EXTRACTED MATERIAL:
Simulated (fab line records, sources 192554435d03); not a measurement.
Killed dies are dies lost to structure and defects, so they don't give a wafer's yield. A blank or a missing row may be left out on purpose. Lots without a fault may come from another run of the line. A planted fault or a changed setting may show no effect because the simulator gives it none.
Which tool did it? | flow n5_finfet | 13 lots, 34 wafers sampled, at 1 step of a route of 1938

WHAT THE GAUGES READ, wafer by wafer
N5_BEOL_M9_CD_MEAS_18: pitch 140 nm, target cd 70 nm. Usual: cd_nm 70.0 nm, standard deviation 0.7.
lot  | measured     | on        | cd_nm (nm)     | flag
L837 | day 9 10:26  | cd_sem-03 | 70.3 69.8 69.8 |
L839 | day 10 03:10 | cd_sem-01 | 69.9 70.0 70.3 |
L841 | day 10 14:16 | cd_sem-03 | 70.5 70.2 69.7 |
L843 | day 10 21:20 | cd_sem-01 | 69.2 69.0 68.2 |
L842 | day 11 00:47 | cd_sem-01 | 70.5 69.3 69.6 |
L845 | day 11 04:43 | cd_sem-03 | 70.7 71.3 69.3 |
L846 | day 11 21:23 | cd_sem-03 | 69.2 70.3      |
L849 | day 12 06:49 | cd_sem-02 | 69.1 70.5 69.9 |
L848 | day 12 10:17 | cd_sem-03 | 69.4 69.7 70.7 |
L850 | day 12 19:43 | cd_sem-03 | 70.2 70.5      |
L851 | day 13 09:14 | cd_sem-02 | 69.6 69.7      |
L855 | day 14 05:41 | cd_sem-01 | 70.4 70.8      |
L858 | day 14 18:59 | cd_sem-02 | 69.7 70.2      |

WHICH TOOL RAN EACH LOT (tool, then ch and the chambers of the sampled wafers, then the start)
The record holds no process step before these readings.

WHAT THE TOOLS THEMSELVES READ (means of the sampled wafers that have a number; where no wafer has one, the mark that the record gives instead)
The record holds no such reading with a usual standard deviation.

WORK ORDER:
Look above for the line with "L850 | day 12" and the line with "WHAT THE TOOLS". Write out those two lines and all the lines between them, exactly, and no others.

EXERCISE OUTPUT:
L850 | day 12 19:43 | cd_sem-03 | 70.2 70.5      |
L851 | day 13 09:14 | cd_sem-02 | 69.6 69.7      |
L855 | day 14 05:41 | cd_sem-01 | 70.4 70.8      |
L858 | day 14 18:59 | cd_sem-02 | 69.7 70.2      |

WHICH TOOL RAN EACH LOT (tool, then ch and the chambers of the sampled wafers, then the start)
The record holds no process step before these readings.

WHAT THE TOOLS THEMSELVES READ (means of the sampled wafers that have a number; where no wafer has one, the mark that the record gives instead)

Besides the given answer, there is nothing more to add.